⟨

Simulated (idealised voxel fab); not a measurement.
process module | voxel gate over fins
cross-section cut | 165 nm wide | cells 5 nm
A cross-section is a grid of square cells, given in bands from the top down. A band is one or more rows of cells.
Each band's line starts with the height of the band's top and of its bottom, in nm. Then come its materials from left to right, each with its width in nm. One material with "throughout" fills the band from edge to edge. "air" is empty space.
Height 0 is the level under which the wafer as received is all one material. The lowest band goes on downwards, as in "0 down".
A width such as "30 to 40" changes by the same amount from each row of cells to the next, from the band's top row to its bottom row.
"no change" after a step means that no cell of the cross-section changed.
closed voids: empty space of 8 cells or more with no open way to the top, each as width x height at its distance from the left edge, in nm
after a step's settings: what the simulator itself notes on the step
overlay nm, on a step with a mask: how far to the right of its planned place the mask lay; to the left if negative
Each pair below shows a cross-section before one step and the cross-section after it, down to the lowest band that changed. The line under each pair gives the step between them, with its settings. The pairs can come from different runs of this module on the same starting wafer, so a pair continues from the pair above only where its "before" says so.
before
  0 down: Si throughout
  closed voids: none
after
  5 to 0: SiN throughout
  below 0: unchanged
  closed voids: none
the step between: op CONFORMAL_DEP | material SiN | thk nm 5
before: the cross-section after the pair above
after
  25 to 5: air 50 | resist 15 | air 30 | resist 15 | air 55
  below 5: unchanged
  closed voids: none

⟩

= ACTION ITEM =
Reproduce, exactly and without additions, the run of lines from the start of the listing above to the line bearing "after a step's", inclusive.

= EXERCISE RESULT =
Simulated (idealised voxel fab); not a measurement.
process module | voxel gate over fins
cross-section cut | 165 nm wide | cells 5 nm
A cross-section is a grid of square cells, given in bands from the top down. A band is one or more rows of cells.
Each band's line starts with the height of the band's top and of its bottom, in nm. Then come its materials from left to right, each with its width in nm. One material with "throughout" fills the band from edge to edge. "air" is empty space.
Height 0 is the level under which the wafer as received is all one material. The lowest band goes on downwards, as in "0 down".
A width such as "30 to 40" changes by the same amount from each row of cells to the next, from the band's top row to its bottom row.
"no change" after a step means that no cell of the cross-section changed.
closed voids: empty space of 8 cells or more with no open way to the top, each as width x height at its distance from the left edge, in nm
after a step's settings: what the simulator itself notes on the step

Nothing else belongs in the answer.